### Required action
All lines from the opening of the data to the line containing "A cross-section is" must be returned unchanged, and only those lines.

--- START ---
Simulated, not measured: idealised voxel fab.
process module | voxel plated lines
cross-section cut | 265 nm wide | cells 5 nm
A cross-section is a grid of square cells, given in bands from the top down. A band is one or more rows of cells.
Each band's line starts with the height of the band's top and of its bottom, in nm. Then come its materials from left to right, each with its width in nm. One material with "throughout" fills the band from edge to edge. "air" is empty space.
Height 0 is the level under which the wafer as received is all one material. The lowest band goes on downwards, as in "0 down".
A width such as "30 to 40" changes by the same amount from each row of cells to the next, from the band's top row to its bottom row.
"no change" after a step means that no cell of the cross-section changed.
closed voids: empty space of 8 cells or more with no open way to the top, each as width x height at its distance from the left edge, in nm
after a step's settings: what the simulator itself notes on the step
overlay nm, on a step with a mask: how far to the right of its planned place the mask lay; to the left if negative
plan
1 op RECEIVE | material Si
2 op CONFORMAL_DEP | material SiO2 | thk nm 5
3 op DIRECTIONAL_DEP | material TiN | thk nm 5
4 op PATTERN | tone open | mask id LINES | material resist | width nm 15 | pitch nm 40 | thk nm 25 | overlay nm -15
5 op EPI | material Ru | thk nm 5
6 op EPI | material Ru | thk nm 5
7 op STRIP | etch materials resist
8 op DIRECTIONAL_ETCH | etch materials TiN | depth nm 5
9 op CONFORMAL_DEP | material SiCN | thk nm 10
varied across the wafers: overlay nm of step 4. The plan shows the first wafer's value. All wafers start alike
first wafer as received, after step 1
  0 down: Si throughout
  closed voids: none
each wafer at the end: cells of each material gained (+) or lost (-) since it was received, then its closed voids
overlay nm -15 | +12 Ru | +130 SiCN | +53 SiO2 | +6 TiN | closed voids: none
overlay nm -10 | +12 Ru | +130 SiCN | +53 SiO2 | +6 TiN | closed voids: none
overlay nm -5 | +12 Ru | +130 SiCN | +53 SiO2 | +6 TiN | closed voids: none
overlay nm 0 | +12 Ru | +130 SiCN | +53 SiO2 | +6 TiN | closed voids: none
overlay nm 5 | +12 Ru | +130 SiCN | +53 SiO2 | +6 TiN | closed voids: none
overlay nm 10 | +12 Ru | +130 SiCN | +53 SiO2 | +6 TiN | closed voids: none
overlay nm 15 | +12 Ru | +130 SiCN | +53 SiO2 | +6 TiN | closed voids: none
--- END ---

### Solution
Simulated, not measured: idealised voxel fab.
process module | voxel plated lines
cross-section cut | 265 nm wide | cells 5 nm
A cross-section is a grid of square cells, given in bands from the top down. A band is one or more rows of cells.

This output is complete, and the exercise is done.